• [Requirement]: Produce a word-for-word copy of the data below.

• [Data extract]:

┄┄┄┄┄┄┄┄┄┄

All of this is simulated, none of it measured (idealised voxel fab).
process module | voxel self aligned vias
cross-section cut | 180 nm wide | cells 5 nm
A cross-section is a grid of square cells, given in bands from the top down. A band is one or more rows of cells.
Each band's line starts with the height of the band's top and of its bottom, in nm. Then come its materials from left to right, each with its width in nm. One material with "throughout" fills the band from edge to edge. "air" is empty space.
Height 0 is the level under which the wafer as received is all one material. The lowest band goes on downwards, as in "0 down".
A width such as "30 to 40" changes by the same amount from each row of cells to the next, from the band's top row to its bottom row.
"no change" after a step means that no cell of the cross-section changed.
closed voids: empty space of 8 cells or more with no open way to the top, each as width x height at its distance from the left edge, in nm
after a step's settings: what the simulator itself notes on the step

┄┄┄┄┄┄┄┄┄┄

• [Response box]:
All of this is simulated, none of it measured (idealised voxel fab).
process module | voxel self aligned vias
cross-section cut | 180 nm wide | cells 5 nm
A cross-section is a grid of square cells, given in bands from the top down. A band is one or more rows of cells.
Each band's line starts with the height of the band's top and of its bottom, in nm. Then come its materials from left to right, each with its width in nm. One material with "throughout" fills the band from edge to edge. "air" is empty space.
Height 0 is the level under which the wafer as received is all one material. The lowest band goes on downwards, as in "0 down".
A width such as "30 to 40" changes by the same amount from each row of cells to the next, from the band's top row to its bottom row.
"no change" after a step means that no cell of the cross-section changed.
closed voids: empty space of 8 cells or more with no open way to the top, each as width x height at its distance from the left edge, in nm
after a step's settings: what the simulator itself notes on the step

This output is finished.